────────

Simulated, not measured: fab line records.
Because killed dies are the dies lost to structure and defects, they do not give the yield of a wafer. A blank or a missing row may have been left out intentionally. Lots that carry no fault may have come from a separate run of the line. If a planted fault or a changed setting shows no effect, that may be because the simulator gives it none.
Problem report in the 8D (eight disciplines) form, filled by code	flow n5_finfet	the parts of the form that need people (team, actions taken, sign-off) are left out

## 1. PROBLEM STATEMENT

────────

Requirement:
The complete listing, unchanged, is the expected answer.

Task solution:
Simulated, not measured: fab line records.
Because killed dies are the dies lost to structure and defects, they do not give the yield of a wafer. A blank or a missing row may have been left out intentionally. Lots that carry no fault may have come from a separate run of the line. If a planted fault or a changed setting shows no effect, that may be because the simulator gives it none.
Problem report in the 8D (eight disciplines) form, filled by code	flow n5_finfet	the parts of the form that need people (team, actions taken, sign-off) are left out

## 1. PROBLEM STATEMENT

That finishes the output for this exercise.